Recorded data:
☆ ☆ ☆ ☆ ☆
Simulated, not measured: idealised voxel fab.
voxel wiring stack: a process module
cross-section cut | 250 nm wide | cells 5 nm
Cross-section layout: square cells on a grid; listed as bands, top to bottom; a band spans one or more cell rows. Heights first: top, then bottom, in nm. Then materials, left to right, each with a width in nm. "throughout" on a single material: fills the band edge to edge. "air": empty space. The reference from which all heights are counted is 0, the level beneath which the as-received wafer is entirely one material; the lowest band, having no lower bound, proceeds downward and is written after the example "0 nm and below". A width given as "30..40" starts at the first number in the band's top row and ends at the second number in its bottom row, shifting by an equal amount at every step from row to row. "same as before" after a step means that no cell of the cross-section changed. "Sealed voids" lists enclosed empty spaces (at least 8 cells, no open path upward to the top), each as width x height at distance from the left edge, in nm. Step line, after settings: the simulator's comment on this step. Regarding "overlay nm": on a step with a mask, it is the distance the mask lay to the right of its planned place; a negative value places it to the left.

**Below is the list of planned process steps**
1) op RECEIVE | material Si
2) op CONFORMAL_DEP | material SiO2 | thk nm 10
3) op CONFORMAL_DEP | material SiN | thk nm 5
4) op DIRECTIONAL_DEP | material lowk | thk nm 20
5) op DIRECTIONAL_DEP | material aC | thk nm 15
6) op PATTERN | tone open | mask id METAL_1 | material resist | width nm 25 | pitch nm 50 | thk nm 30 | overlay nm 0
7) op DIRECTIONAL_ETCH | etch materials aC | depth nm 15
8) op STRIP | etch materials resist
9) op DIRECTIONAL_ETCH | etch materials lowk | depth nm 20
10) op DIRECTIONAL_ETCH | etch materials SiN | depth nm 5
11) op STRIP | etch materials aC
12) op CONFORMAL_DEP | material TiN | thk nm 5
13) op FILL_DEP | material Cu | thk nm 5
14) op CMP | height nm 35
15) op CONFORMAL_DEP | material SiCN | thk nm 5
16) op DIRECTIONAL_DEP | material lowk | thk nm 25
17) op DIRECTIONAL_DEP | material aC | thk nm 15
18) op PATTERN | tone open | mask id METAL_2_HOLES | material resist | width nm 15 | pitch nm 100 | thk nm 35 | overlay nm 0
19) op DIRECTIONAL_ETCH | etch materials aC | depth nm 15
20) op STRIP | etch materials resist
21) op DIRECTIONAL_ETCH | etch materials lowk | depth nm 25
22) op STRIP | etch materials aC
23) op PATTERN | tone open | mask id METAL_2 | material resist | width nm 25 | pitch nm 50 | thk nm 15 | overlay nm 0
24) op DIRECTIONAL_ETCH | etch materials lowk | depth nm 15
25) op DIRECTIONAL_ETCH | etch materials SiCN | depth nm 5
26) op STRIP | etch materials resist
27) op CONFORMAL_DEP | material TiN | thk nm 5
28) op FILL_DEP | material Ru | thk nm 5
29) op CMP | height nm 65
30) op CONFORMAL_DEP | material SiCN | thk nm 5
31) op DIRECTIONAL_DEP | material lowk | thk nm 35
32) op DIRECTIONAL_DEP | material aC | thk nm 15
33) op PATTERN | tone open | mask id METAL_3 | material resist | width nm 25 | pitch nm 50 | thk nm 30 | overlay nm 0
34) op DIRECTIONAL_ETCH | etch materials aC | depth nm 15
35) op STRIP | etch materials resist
☆ ☆ ☆ ☆ ☆

Work instruction: Could you copy exactly the lines from the first line of the records above through the line containing "cross-section cut | 250 nm wide | cells 5 nm", both included, and nothing else?

Answer section:
Simulated, not measured: idealised voxel fab.
voxel wiring stack: a process module
cross-section cut | 250 nm wide | cells 5 nm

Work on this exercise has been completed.